*** Opening of Information given ***

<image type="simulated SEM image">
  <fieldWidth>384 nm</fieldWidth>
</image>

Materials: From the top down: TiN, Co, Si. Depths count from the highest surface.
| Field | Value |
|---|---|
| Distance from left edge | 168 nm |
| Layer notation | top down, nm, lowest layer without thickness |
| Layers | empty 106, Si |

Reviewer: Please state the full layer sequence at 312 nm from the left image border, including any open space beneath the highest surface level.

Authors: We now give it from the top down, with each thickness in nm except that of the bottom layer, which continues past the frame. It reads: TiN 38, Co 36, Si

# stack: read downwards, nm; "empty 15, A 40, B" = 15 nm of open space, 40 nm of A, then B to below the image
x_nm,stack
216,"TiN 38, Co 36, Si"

*** Close of Information given ***

Task item. Once you find the line with "Authors: We now" in the entries above, output it and each line after it up to and including the line with "# stack: read", and nothing else.

Written response.
Authors: We now give it from the top down, with each thickness in nm except that of the bottom layer, which continues past the frame. It reads: TiN 38, Co 36, Si

# stack: read downwards, nm; "empty 15, A 40, B" = 15 nm of open space, 40 nm of A, then B to below the image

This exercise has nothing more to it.